START Excerpted data

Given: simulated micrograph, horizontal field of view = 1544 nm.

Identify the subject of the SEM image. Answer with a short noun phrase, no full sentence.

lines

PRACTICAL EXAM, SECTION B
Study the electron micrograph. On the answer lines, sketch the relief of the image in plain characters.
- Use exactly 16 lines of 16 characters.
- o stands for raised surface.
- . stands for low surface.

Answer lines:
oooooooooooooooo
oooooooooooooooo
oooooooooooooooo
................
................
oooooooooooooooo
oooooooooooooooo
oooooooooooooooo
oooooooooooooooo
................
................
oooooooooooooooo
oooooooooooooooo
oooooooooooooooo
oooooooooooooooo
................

END Excerpted data

Task item:
What is needed is an exact copy of the lines from the start of the listing through the line where "Study the electron" sits, please, both end lines included and nothing more.

Task response:
Given: simulated micrograph, horizontal field of view = 1544 nm.

Identify the subject of the SEM image. Answer with a short noun phrase, no full sentence.

lines

PRACTICAL EXAM, SECTION B
Study the electron micrograph. On the answer lines, sketch the relief of the image in plain characters.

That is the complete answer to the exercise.